Work item:
Only an exact retyping of all the entries counts as an answer.

++++++++++++++++++++

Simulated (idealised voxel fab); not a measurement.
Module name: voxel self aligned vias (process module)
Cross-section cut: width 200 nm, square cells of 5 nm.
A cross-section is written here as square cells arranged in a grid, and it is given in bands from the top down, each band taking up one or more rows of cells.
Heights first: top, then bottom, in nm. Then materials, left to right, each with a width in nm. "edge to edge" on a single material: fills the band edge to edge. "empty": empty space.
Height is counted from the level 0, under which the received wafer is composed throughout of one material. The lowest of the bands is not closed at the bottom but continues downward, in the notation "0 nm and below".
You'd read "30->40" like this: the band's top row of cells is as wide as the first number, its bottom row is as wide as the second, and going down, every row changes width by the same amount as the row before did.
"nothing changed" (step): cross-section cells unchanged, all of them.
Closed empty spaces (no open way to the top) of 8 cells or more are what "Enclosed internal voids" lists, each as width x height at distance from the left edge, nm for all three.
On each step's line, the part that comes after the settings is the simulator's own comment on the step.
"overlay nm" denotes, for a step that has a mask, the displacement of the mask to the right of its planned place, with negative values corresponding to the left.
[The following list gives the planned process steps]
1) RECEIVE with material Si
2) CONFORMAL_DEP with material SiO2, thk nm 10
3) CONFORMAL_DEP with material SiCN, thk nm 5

++++++++++++++++++++

Written response:
Simulated (idealised voxel fab); not a measurement.
Module name: voxel self aligned vias (process module)
Cross-section cut: width 200 nm, square cells of 5 nm.
A cross-section is written here as square cells arranged in a grid, and it is given in bands from the top down, each band taking up one or more rows of cells.
Heights first: top, then bottom, in nm. Then materials, left to right, each with a width in nm. "edge to edge" on a single material: fills the band edge to edge. "empty": empty space.
Height is counted from the level 0, under which the received wafer is composed throughout of one material. The lowest of the bands is not closed at the bottom but continues downward, in the notation "0 nm and below".
You'd read "30->40" like this: the band's top row of cells is as wide as the first number, its bottom row is as wide as the second, and going down, every row changes width by the same amount as the row before did.
"nothing changed" (step): cross-section cells unchanged, all of them.
Closed empty spaces (no open way to the top) of 8 cells or more are what "Enclosed internal voids" lists, each as width x height at distance from the left edge, nm for all three.
On each step's line, the part that comes after the settings is the simulator's own comment on the step.
"overlay nm" denotes, for a step that has a mask, the displacement of the mask to the right of its planned place, with negative values corresponding to the left.
[The following list gives the planned process steps]
1) RECEIVE with material Si
2) CONFORMAL_DEP with material SiO2, thk nm 10
3) CONFORMAL_DEP with material SiCN, thk nm 5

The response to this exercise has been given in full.